####

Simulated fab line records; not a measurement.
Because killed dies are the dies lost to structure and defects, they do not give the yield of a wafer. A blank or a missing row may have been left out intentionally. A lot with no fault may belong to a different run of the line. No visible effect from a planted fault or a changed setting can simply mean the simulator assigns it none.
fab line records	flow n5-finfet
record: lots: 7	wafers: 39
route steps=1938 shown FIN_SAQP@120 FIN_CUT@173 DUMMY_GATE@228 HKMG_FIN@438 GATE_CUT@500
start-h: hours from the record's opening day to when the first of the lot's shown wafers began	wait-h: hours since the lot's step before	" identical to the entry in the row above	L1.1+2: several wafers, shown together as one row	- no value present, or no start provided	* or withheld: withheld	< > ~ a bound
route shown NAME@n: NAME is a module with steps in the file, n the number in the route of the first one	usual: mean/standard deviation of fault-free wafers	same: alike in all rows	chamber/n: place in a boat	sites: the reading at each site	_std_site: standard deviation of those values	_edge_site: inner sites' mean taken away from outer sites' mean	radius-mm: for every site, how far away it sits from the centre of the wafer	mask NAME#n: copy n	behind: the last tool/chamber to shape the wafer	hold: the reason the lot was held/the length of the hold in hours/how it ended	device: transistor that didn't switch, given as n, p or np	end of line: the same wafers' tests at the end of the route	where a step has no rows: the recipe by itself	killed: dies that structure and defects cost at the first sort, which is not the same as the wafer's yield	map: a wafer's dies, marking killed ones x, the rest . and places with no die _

####

_Work request_
Using the records above, set down exactly the lines from the one with "Because killed dies" through the one with "start-h: hours from", inclusive, and nothing more.

_Result_
Because killed dies are the dies lost to structure and defects, they do not give the yield of a wafer. A blank or a missing row may have been left out intentionally. A lot with no fault may belong to a different run of the line. No visible effect from a planted fault or a changed setting can simply mean the simulator assigns it none.
fab line records	flow n5-finfet
record: lots: 7	wafers: 39
route steps=1938 shown FIN_SAQP@120 FIN_CUT@173 DUMMY_GATE@228 HKMG_FIN@438 GATE_CUT@500
start-h: hours from the record's opening day to when the first of the lot's shown wafers began	wait-h: hours since the lot's step before	" identical to the entry in the row above	L1.1+2: several wafers, shown together as one row	- no value present, or no start provided	* or withheld: withheld	< > ~ a bound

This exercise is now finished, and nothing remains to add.